## EXTRACTED DATA
----------
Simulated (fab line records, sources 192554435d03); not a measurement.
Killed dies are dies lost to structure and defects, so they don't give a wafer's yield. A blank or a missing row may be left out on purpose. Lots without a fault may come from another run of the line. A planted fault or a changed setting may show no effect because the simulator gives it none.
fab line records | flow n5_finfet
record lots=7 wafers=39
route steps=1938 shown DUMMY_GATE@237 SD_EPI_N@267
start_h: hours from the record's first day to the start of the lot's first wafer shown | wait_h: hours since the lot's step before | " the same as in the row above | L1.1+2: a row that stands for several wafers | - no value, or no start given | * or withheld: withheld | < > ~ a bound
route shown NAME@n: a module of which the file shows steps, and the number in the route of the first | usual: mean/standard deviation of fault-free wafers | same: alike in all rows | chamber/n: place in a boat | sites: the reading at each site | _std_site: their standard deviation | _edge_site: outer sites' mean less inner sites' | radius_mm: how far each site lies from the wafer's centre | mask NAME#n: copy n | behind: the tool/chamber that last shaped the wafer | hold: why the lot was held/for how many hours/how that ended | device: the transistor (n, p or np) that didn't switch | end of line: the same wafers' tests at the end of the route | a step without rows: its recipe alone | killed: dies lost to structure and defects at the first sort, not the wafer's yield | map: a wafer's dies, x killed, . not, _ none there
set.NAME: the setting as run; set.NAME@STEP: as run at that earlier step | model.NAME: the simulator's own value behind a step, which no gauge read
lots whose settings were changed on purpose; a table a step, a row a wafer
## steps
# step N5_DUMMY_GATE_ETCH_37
----------

## TASK ITEM
The records above are to be transcribed exactly, with nothing left out.

## EXERCISE OUTPUT
Simulated (fab line records, sources 192554435d03); not a measurement.
Killed dies are dies lost to structure and defects, so they don't give a wafer's yield. A blank or a missing row may be left out on purpose. Lots without a fault may come from another run of the line. A planted fault or a changed setting may show no effect because the simulator gives it none.
fab line records | flow n5_finfet
record lots=7 wafers=39
route steps=1938 shown DUMMY_GATE@237 SD_EPI_N@267
start_h: hours from the record's first day to the start of the lot's first wafer shown | wait_h: hours since the lot's step before | " the same as in the row above | L1.1+2: a row that stands for several wafers | - no value, or no start given | * or withheld: withheld | < > ~ a bound
route shown NAME@n: a module of which the file shows steps, and the number in the route of the first | usual: mean/standard deviation of fault-free wafers | same: alike in all rows | chamber/n: place in a boat | sites: the reading at each site | _std_site: their standard deviation | _edge_site: outer sites' mean less inner sites' | radius_mm: how far each site lies from the wafer's centre | mask NAME#n: copy n | behind: the tool/chamber that last shaped the wafer | hold: why the lot was held/for how many hours/how that ended | device: the transistor (n, p or np) that didn't switch | end of line: the same wafers' tests at the end of the route | a step without rows: its recipe alone | killed: dies lost to structure and defects at the first sort, not the wafer's yield | map: a wafer's dies, x killed, . not, _ none there
set.NAME: the setting as run; set.NAME@STEP: as run at that earlier step | model.NAME: the simulator's own value behind a step, which no gauge read
lots whose settings were changed on purpose; a table a step, a row a wafer
## steps
# step N5_DUMMY_GATE_ETCH_37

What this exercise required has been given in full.